┏━━

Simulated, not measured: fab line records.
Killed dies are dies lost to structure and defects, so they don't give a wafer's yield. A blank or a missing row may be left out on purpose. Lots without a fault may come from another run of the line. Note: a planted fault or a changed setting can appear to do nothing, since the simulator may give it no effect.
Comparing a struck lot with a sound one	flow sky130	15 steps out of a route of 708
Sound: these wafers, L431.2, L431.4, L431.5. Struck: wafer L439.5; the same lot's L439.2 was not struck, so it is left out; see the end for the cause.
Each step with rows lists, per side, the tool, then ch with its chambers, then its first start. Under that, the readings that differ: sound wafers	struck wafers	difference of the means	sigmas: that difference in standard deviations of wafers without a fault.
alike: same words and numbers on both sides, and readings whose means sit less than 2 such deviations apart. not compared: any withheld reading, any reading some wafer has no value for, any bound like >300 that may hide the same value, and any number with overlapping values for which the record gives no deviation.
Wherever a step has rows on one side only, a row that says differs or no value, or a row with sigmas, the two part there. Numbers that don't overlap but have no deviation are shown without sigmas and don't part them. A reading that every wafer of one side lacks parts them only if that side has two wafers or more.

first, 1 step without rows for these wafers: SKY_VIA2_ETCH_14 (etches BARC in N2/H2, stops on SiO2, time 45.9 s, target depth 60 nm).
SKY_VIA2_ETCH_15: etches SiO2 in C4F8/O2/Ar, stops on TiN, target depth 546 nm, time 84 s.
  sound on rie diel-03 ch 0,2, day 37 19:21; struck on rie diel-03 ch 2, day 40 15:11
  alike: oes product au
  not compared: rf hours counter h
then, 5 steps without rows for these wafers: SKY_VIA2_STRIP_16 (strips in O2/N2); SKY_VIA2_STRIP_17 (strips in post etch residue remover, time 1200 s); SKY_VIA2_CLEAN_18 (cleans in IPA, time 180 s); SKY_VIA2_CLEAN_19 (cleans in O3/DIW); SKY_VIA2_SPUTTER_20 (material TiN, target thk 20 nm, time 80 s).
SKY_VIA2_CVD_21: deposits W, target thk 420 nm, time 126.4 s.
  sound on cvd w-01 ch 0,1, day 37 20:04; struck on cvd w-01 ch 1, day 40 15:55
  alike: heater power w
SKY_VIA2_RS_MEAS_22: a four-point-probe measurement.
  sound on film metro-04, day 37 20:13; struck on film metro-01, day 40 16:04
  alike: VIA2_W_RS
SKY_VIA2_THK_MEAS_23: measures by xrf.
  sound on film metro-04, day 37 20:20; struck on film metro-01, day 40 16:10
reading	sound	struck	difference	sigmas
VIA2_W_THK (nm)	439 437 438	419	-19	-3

┗━━

Task item:
Can you repeat, word for word, every line above from the one containing "Each step with" down to the one containing "alike: same words", including both?

Worked solution:
Each step with rows lists, per side, the tool, then ch with its chambers, then its first start. Under that, the readings that differ: sound wafers	struck wafers	difference of the means	sigmas: that difference in standard deviations of wafers without a fault.
alike: same words and numbers on both sides, and readings whose means sit less than 2 such deviations apart. not compared: any withheld reading, any reading some wafer has no value for, any bound like >300 that may hide the same value, and any number with overlapping values for which the record gives no deviation.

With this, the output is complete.